**EXCERPTED DATA:**
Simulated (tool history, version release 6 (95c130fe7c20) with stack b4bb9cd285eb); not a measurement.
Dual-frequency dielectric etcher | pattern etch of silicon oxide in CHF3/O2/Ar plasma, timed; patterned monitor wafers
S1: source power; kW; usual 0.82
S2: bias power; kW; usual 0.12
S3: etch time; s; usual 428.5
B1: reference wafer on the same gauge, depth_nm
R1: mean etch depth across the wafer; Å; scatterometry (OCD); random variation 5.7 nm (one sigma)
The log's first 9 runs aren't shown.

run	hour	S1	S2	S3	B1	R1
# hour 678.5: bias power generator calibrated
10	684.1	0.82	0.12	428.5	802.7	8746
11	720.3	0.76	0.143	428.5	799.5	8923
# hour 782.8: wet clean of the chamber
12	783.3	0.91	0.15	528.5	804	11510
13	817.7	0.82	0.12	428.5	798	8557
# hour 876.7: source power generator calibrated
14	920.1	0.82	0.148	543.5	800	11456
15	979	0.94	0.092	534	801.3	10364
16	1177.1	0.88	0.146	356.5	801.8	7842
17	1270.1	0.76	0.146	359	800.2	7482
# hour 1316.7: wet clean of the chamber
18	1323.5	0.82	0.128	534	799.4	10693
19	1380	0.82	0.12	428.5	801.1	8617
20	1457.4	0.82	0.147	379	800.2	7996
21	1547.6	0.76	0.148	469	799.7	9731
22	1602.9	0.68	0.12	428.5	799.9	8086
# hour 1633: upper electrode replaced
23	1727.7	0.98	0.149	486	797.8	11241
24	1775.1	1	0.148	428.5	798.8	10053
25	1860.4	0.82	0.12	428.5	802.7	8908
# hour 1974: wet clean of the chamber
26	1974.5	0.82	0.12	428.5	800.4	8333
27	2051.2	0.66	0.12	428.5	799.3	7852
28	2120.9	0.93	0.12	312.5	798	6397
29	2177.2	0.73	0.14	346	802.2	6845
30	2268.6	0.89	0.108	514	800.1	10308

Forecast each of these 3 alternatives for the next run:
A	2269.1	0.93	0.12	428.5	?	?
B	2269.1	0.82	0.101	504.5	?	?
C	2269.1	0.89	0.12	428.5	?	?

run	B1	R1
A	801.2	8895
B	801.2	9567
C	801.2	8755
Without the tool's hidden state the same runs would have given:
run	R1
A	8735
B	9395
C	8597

**ASSIGNMENT:** Your answer should consist only of the lines above between the line holding "# hour 678.5: bias power generator calibrated" and the line holding "# hour 876.7: source", inclusive, each transcribed exactly.

**YOUR RESPONSE:**
# hour 678.5: bias power generator calibrated
10	684.1	0.82	0.12	428.5	802.7	8746
11	720.3	0.76	0.143	428.5	799.5	8923
# hour 782.8: wet clean of the chamber
12	783.3	0.91	0.15	528.5	804	11510
13	817.7	0.82	0.12	428.5	798	8557
# hour 876.7: source power generator calibrated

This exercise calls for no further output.